(Beginning of Extracted data)

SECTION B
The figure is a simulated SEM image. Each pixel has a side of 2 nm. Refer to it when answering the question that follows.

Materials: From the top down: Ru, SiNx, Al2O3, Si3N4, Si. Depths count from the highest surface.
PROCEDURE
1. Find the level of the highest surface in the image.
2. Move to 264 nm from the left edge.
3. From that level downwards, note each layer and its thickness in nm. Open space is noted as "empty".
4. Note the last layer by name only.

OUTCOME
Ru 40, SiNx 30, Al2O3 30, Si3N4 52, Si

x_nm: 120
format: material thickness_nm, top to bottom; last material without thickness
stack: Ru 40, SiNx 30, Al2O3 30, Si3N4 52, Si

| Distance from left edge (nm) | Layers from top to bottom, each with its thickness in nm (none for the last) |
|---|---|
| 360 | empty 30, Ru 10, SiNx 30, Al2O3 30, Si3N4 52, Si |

(End of Extracted data)

Work task: Your answer must be an exact copy of all the entries.

Your response:
SECTION B
The figure is a simulated SEM image. Each pixel has a side of 2 nm. Refer to it when answering the question that follows.

Materials: From the top down: Ru, SiNx, Al2O3, Si3N4, Si. Depths count from the highest surface.
PROCEDURE
1. Find the level of the highest surface in the image.
2. Move to 264 nm from the left edge.
3. From that level downwards, note each layer and its thickness in nm. Open space is noted as "empty".
4. Note the last layer by name only.

OUTCOME
Ru 40, SiNx 30, Al2O3 30, Si3N4 52, Si

x_nm: 120
format: material thickness_nm, top to bottom; last material without thickness
stack: Ru 40, SiNx 30, Al2O3 30, Si3N4 52, Si

| Distance from left edge (nm) | Layers from top to bottom, each with its thickness in nm (none for the last) |
|---|---|
| 360 | empty 30, Ru 10, SiNx 30, Al2O3 30, Si3N4 52, Si |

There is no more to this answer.